- **WORK TASK**: Here are the records. Write out exactly the lines between the one holding "The distance between" and the one holding "Reviewer: The authors", inclusive.

- **INPUT DATA**:
-- Opening Marker --

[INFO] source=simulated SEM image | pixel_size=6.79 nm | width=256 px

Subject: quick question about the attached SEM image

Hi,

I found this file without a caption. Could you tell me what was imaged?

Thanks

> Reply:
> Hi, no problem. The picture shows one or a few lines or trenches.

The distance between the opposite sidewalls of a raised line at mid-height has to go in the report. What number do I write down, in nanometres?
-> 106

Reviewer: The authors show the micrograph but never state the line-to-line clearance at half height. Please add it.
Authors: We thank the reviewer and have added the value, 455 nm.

-- Closing Marker --

- **WRITTEN RESPONSE**:
The distance between the opposite sidewalls of a raised line at mid-height has to go in the report. What number do I write down, in nanometres?
-> 106

Reviewer: The authors show the micrograph but never state the line-to-line clearance at half height. Please add it.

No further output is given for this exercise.